Leaving nothing out, set down all the data exactly.

━━━ Supplied entries

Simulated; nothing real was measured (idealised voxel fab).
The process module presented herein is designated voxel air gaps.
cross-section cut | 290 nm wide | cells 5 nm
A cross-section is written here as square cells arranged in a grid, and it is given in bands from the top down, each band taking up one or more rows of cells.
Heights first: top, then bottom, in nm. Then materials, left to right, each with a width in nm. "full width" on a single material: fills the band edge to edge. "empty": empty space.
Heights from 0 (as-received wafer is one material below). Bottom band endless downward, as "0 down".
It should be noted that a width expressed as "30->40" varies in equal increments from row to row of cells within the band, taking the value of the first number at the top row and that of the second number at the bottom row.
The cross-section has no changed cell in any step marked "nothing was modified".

━━━━━━

_Expected answer_.
Simulated; nothing real was measured (idealised voxel fab).
The process module presented herein is designated voxel air gaps.
cross-section cut | 290 nm wide | cells 5 nm
A cross-section is written here as square cells arranged in a grid, and it is given in bands from the top down, each band taking up one or more rows of cells.
Heights first: top, then bottom, in nm. Then materials, left to right, each with a width in nm. "full width" on a single material: fills the band edge to edge. "empty": empty space.
Heights from 0 (as-received wafer is one material below). Bottom band endless downward, as "0 down".
It should be noted that a width expressed as "30->40" varies in equal increments from row to row of cells within the band, taking the value of the first number at the top row and that of the second number at the bottom row.
The cross-section has no changed cell in any step marked "nothing was modified".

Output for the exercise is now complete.